[Opening Records supplied section]

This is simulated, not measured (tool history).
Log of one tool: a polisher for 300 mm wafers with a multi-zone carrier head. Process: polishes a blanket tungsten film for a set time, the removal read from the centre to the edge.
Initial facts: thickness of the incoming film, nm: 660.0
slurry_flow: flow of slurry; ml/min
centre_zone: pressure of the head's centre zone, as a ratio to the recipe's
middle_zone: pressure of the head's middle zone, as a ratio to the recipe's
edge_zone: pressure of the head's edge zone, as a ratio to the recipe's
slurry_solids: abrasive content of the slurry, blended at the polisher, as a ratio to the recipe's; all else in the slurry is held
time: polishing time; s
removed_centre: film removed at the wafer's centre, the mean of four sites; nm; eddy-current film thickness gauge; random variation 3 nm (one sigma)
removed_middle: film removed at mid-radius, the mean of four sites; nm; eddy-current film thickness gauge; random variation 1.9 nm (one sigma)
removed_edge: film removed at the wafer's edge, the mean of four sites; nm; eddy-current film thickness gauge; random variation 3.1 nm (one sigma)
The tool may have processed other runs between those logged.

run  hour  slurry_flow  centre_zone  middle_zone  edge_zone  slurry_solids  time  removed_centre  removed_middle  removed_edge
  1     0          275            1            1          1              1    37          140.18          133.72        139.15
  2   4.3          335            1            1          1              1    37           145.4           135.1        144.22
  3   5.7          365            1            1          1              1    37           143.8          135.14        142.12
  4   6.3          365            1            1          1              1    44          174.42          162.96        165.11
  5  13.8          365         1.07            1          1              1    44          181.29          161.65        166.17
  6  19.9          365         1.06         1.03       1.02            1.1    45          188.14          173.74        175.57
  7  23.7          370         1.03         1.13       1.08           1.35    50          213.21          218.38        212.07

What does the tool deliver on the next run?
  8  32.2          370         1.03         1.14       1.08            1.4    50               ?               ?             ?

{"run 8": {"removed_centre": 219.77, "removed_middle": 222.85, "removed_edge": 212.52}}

[Closing Records supplied section]

Exercise
Up to and including the line with "Initial facts: thickness", transcribe the entries above exactly, starting from their first line.

Task response
This is simulated, not measured (tool history).
Log of one tool: a polisher for 300 mm wafers with a multi-zone carrier head. Process: polishes a blanket tungsten film for a set time, the removal read from the centre to the edge.
Initial facts: thickness of the incoming film, nm: 660.0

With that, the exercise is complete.